### Exercise
What is needed is an exact copy of all the records, written out in full.

### Data excerpts
______

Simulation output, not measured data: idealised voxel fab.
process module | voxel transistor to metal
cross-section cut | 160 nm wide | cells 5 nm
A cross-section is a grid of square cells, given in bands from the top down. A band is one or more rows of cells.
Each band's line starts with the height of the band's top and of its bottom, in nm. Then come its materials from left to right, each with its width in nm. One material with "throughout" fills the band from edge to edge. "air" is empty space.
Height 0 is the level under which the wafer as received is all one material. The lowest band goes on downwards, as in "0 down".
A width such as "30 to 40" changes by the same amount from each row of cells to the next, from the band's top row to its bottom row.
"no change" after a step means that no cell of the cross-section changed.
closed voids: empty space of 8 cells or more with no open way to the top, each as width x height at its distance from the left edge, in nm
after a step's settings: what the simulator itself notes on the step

______

### Task answer
Simulation output, not measured data: idealised voxel fab.
process module | voxel transistor to metal
cross-section cut | 160 nm wide | cells 5 nm
A cross-section is a grid of square cells, given in bands from the top down. A band is one or more rows of cells.
Each band's line starts with the height of the band's top and of its bottom, in nm. Then come its materials from left to right, each with its width in nm. One material with "throughout" fills the band from edge to edge. "air" is empty space.
Height 0 is the level under which the wafer as received is all one material. The lowest band goes on downwards, as in "0 down".
A width such as "30 to 40" changes by the same amount from each row of cells to the next, from the band's top row to its bottom row.
"no change" after a step means that no cell of the cross-section changed.
closed voids: empty space of 8 cells or more with no open way to the top, each as width x height at its distance from the left edge, in nm
after a step's settings: what the simulator itself notes on the step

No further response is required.